Repeat, line for line, the entries below from the first line to the line containing "strength of a fully joined chip: 138 N", counting both ends.

········

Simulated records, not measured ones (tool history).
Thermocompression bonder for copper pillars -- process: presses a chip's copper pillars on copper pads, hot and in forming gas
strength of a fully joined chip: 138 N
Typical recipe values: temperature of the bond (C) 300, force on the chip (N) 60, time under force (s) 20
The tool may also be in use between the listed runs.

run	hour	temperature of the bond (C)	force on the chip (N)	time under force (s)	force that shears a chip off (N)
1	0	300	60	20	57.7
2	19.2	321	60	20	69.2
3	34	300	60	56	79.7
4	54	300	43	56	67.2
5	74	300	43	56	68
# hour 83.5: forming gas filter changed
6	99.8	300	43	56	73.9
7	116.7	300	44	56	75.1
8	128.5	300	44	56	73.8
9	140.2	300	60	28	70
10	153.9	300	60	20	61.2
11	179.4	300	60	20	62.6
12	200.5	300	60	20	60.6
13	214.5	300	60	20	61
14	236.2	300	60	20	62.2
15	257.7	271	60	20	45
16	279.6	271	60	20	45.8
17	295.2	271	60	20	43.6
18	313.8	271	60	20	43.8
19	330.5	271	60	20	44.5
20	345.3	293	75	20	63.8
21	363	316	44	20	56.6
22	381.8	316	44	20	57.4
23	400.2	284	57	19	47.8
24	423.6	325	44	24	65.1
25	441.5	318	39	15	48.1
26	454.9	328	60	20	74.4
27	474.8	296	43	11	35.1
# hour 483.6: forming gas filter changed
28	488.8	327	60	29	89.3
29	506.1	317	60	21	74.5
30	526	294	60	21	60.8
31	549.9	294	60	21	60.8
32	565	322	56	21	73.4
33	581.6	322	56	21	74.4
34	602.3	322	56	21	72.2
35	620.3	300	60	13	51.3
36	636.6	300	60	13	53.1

········

= Worked solution =
Simulated records, not measured ones (tool history).
Thermocompression bonder for copper pillars -- process: presses a chip's copper pillars on copper pads, hot and in forming gas
strength of a fully joined chip: 138 N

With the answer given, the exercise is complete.